TASK ITEM | From the records below, output exactly the lines running from the line containing "the authors' place" through the line containing "456 METAL ETCH: chemistry", and no others.

RECORDED DATA |
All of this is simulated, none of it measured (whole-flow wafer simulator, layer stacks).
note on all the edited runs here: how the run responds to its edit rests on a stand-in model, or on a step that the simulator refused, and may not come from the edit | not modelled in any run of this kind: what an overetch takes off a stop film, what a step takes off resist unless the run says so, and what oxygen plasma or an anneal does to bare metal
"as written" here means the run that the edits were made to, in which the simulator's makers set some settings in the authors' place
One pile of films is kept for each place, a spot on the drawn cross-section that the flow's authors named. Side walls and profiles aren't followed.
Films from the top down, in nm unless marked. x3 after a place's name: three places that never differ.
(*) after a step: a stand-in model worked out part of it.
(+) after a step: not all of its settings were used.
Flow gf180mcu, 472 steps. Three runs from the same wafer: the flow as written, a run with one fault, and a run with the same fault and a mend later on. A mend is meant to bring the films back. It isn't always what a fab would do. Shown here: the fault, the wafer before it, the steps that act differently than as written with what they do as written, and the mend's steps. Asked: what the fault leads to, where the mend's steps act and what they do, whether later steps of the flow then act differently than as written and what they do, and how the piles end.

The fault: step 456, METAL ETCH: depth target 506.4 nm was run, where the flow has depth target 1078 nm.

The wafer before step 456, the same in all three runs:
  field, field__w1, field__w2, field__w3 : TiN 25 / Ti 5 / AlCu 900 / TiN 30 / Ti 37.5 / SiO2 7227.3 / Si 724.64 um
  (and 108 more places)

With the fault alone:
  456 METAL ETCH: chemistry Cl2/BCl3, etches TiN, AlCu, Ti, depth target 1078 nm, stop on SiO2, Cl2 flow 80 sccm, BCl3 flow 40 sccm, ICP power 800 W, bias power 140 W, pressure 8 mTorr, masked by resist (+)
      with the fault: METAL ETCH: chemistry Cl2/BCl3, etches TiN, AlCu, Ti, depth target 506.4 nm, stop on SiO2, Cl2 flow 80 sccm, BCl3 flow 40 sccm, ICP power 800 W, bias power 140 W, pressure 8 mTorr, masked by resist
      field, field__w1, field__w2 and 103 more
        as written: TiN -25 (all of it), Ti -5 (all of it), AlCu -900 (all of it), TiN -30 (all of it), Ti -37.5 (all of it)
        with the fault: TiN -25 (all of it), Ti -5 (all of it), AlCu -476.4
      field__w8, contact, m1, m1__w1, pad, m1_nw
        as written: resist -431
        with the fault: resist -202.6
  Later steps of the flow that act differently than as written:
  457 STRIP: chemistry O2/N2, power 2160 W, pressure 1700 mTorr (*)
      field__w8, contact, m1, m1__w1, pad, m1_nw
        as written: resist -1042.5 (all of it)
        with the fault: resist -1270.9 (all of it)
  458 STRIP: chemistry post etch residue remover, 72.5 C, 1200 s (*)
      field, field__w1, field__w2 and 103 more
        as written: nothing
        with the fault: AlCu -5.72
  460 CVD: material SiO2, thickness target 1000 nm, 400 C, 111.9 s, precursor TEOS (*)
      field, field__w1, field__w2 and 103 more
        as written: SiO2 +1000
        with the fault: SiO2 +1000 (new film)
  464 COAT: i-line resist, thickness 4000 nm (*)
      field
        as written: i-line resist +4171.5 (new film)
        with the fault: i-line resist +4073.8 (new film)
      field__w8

EXERCISE RESULT |
"as written" here means the run that the edits were made to, in which the simulator's makers set some settings in the authors' place
One pile of films is kept for each place, a spot on the drawn cross-section that the flow's authors named. Side walls and profiles aren't followed.
Films from the top down, in nm unless marked. x3 after a place's name: three places that never differ.
(*) after a step: a stand-in model worked out part of it.
(+) after a step: not all of its settings were used.
Flow gf180mcu, 472 steps. Three runs from the same wafer: the flow as written, a run with one fault, and a run with the same fault and a mend later on. A mend is meant to bring the films back. It isn't always what a fab would do. Shown here: the fault, the wafer before it, the steps that act differently than as written with what they do as written, and the mend's steps. Asked: what the fault leads to, where the mend's steps act and what they do, whether later steps of the flow then act differently than as written and what they do, and how the piles end.

The fault: step 456, METAL ETCH: depth target 506.4 nm was run, where the flow has depth target 1078 nm.

The wafer before step 456, the same in all three runs:
  field, field__w1, field__w2, field__w3 : TiN 25 / Ti 5 / AlCu 900 / TiN 30 / Ti 37.5 / SiO2 7227.3 / Si 724.64 um
  (and 108 more places)

With the fault alone:
  456 METAL ETCH: chemistry Cl2/BCl3, etches TiN, AlCu, Ti, depth target 1078 nm, stop on SiO2, Cl2 flow 80 sccm, BCl3 flow 40 sccm, ICP power 800 W, bias power 140 W, pressure 8 mTorr, masked by resist (+)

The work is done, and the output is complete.